=== Work request ===
Please reproduce exactly the lines from the start of the records through the one containing "9,369.3,593.15,130,3,901,604,227,75.3", and nothing more.

*** Begin section ***

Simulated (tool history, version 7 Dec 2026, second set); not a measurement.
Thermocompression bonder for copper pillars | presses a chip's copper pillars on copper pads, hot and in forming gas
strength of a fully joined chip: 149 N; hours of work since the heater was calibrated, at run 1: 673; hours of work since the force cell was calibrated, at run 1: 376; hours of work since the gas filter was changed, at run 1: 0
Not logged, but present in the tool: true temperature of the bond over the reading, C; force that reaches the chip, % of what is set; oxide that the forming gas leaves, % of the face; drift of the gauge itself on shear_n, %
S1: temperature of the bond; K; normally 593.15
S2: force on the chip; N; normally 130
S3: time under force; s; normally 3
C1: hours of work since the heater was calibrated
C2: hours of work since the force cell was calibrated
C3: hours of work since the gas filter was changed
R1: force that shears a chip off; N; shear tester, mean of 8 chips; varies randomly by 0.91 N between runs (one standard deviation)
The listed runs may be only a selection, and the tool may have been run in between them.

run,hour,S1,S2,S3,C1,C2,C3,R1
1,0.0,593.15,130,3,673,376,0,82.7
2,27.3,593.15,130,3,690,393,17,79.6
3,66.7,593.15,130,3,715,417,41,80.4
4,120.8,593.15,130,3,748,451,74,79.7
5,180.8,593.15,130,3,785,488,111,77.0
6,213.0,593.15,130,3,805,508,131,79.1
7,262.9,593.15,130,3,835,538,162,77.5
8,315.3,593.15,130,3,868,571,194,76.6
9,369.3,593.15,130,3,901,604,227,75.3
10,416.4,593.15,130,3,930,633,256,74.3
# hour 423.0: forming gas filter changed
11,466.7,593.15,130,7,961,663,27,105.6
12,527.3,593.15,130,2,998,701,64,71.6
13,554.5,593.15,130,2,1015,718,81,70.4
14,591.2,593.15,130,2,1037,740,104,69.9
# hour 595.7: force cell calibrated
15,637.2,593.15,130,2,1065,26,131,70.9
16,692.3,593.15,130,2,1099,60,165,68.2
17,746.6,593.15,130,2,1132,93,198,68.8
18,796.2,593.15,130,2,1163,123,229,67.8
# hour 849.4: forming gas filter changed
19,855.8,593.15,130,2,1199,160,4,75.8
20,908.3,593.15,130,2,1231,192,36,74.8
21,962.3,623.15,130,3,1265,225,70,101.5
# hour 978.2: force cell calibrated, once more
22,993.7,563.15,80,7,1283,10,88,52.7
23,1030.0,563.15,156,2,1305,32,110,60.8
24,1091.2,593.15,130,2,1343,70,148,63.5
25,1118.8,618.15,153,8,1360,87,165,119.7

*** End section ***

=== Written answer ===
Simulated (tool history, version 7 Dec 2026, second set); not a measurement.
Thermocompression bonder for copper pillars | presses a chip's copper pillars on copper pads, hot and in forming gas
strength of a fully joined chip: 149 N; hours of work since the heater was calibrated, at run 1: 673; hours of work since the force cell was calibrated, at run 1: 376; hours of work since the gas filter was changed, at run 1: 0
Not logged, but present in the tool: true temperature of the bond over the reading, C; force that reaches the chip, % of what is set; oxide that the forming gas leaves, % of the face; drift of the gauge itself on shear_n, %
S1: temperature of the bond; K; normally 593.15
S2: force on the chip; N; normally 130
S3: time under force; s; normally 3
C1: hours of work since the heater was calibrated
C2: hours of work since the force cell was calibrated
C3: hours of work since the gas filter was changed
R1: force that shears a chip off; N; shear tester, mean of 8 chips; varies randomly by 0.91 N between runs (one standard deviation)
The listed runs may be only a selection, and the tool may have been run in between them.

run,hour,S1,S2,S3,C1,C2,C3,R1
1,0.0,593.15,130,3,673,376,0,82.7
2,27.3,593.15,130,3,690,393,17,79.6
3,66.7,593.15,130,3,715,417,41,80.4
4,120.8,593.15,130,3,748,451,74,79.7
5,180.8,593.15,130,3,785,488,111,77.0
6,213.0,593.15,130,3,805,508,131,79.1
7,262.9,593.15,130,3,835,538,162,77.5
8,315.3,593.15,130,3,868,571,194,76.6
9,369.3,593.15,130,3,901,604,227,75.3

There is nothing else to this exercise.